• RECORD SET
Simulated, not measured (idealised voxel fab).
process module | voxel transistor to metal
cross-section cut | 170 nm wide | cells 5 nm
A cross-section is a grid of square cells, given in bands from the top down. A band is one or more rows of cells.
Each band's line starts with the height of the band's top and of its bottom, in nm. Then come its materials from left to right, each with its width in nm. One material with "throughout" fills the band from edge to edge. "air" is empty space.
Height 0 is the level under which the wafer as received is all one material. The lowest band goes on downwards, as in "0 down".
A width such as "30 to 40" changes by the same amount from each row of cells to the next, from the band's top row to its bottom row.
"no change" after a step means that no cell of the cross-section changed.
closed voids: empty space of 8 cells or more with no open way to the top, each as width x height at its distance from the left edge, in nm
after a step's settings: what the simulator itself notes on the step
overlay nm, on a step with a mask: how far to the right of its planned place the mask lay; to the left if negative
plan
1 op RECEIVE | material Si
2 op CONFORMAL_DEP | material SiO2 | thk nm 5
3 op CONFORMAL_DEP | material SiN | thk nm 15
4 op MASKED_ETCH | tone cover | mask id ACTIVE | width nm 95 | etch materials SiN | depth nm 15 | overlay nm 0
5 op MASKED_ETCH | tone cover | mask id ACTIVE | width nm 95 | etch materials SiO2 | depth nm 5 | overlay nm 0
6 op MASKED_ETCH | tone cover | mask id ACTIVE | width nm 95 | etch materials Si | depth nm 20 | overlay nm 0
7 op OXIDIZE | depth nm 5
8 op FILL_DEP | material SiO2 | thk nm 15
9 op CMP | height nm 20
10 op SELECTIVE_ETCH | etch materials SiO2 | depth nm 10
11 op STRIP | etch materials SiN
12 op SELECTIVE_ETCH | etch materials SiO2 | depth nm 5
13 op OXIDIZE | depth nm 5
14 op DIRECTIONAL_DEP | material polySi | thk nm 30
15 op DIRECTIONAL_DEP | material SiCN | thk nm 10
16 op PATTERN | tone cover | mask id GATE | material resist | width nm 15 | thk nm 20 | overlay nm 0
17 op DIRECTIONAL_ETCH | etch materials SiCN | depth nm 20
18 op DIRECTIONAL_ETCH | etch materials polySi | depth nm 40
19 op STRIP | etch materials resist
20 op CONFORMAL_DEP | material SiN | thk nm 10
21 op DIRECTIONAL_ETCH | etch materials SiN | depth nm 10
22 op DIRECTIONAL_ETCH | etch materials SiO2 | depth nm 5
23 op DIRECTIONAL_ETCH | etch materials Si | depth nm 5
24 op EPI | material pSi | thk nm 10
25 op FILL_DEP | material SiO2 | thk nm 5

• ACTIVITY
Your task is to restate, word for word, only those lines above that fall between the line holding "the cross-section changed." and the line holding "14 op DIRECTIONAL_DEP", inclusive.

• WRITTEN ANSWER
"no change" after a step means that no cell of the cross-section changed.
closed voids: empty space of 8 cells or more with no open way to the top, each as width x height at its distance from the left edge, in nm
after a step's settings: what the simulator itself notes on the step
overlay nm, on a step with a mask: how far to the right of its planned place the mask lay; to the left if negative
plan
1 op RECEIVE | material Si
2 op CONFORMAL_DEP | material SiO2 | thk nm 5
3 op CONFORMAL_DEP | material SiN | thk nm 15
4 op MASKED_ETCH | tone cover | mask id ACTIVE | width nm 95 | etch materials SiN | depth nm 15 | overlay nm 0
5 op MASKED_ETCH | tone cover | mask id ACTIVE | width nm 95 | etch materials SiO2 | depth nm 5 | overlay nm 0
6 op MASKED_ETCH | tone cover | mask id ACTIVE | width nm 95 | etch materials Si | depth nm 20 | overlay nm 0
7 op OXIDIZE | depth nm 5
8 op FILL_DEP | material SiO2 | thk nm 15
9 op CMP | height nm 20
10 op SELECTIVE_ETCH | etch materials SiO2 | depth nm 10
11 op STRIP | etch materials SiN
12 op SELECTIVE_ETCH | etch materials SiO2 | depth nm 5
13 op OXIDIZE | depth nm 5
14 op DIRECTIONAL_DEP | material polySi | thk nm 30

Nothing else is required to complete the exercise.